——————————
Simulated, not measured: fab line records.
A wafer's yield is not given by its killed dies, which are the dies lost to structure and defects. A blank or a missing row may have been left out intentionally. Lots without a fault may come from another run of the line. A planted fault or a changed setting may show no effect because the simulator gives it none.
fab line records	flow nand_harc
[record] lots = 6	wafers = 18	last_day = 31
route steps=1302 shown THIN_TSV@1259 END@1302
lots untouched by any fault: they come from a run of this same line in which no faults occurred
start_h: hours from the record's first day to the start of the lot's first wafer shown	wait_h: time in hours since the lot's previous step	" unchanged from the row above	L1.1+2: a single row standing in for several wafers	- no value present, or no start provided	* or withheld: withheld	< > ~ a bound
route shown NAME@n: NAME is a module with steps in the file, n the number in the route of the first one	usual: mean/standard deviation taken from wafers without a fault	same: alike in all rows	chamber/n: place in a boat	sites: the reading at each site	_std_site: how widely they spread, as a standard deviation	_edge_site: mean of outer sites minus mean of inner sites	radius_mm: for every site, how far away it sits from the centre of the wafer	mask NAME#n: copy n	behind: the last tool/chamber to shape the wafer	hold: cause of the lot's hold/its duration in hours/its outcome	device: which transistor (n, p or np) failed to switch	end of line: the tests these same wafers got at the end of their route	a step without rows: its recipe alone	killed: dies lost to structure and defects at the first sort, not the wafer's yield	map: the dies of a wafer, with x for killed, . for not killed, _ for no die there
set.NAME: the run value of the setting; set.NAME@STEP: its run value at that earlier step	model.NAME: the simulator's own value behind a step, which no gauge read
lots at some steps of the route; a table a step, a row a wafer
——————————

Assignment: In the data above, retype exactly and only the lines between the one holding "route steps=1302 shown THIN_TSV@1259 END@1302" and the one holding "start_h: hours from", inclusive.

Answer space:
route steps=1302 shown THIN_TSV@1259 END@1302
lots untouched by any fault: they come from a run of this same line in which no faults occurred
start_h: hours from the record's first day to the start of the lot's first wafer shown	wait_h: time in hours since the lot's previous step	" unchanged from the row above	L1.1+2: a single row standing in for several wafers	- no value present, or no start provided	* or withheld: withheld	< > ~ a bound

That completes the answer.